──────── EXTRACTED INFORMATION

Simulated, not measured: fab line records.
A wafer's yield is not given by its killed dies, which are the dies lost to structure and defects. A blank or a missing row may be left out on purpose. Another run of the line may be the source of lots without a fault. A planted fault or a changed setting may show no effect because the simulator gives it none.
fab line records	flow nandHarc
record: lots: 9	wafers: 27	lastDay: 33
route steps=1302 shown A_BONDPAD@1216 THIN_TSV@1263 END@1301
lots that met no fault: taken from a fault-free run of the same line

────────────────

Print the material above once more, exactly.

Simulated, not measured: fab line records.
A wafer's yield is not given by its killed dies, which are the dies lost to structure and defects. A blank or a missing row may be left out on purpose. Another run of the line may be the source of lots without a fault. A planted fault or a changed setting may show no effect because the simulator gives it none.
fab line records	flow nandHarc
record: lots: 9	wafers: 27	lastDay: 33
route steps=1302 shown A_BONDPAD@1216 THIN_TSV@1263 END@1301
lots that met no fault: taken from a fault-free run of the same line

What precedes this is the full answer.